- [Work order]: Copy exactly the stretch of data below from the line with "Today I am recording" through the line with "Your spot: 72 nm from the left edge", including both of those lines.

- [Data to examine]:
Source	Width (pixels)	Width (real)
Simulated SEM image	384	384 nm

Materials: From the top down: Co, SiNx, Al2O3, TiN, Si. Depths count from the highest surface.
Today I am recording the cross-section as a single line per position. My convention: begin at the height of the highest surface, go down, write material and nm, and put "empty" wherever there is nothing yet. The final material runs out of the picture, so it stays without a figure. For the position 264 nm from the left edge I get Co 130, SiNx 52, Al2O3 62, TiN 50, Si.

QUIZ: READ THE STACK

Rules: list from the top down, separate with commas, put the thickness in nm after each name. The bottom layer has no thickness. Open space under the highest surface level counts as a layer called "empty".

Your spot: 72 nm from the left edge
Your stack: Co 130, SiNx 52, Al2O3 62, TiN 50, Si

- [Answer section]:
Today I am recording the cross-section as a single line per position. My convention: begin at the height of the highest surface, go down, write material and nm, and put "empty" wherever there is nothing yet. The final material runs out of the picture, so it stays without a figure. For the position 264 nm from the left edge I get Co 130, SiNx 52, Al2O3 62, TiN 50, Si.

QUIZ: READ THE STACK

Rules: list from the top down, separate with commas, put the thickness in nm after each name. The bottom layer has no thickness. Open space under the highest surface level counts as a layer called "empty".

Your spot: 72 nm from the left edge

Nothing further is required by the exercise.